Required action: Restate the entries below word for word, leaving nothing out.

[Listed entries Boundary: Start]

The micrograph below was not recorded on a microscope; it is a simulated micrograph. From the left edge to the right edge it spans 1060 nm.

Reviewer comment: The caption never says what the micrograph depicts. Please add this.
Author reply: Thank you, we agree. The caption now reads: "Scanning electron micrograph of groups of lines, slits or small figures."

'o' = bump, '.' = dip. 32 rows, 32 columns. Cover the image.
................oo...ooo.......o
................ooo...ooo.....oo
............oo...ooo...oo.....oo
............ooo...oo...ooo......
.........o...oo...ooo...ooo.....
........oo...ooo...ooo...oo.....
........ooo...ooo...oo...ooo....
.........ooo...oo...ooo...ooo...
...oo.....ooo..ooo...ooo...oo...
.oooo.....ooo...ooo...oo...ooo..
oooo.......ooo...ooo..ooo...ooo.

[Listed entries Boundary: End]

Exercise answer:
The micrograph below was not recorded on a microscope; it is a simulated micrograph. From the left edge to the right edge it spans 1060 nm.

Reviewer comment: The caption never says what the micrograph depicts. Please add this.
Author reply: Thank you, we agree. The caption now reads: "Scanning electron micrograph of groups of lines, slits or small figures."

'o' = bump, '.' = dip. 32 rows, 32 columns. Cover the image.
................oo...ooo.......o
................ooo...ooo.....oo
............oo...ooo...oo.....oo
............ooo...oo...ooo......
.........o...oo...ooo...ooo.....
........oo...ooo...ooo...oo.....
........ooo...ooo...oo...ooo....
.........ooo...oo...ooo...ooo...
...oo.....ooo..ooo...ooo...oo...
.oooo.....ooo...ooo...oo...ooo..
oooo.......ooo...ooo..ooo...ooo.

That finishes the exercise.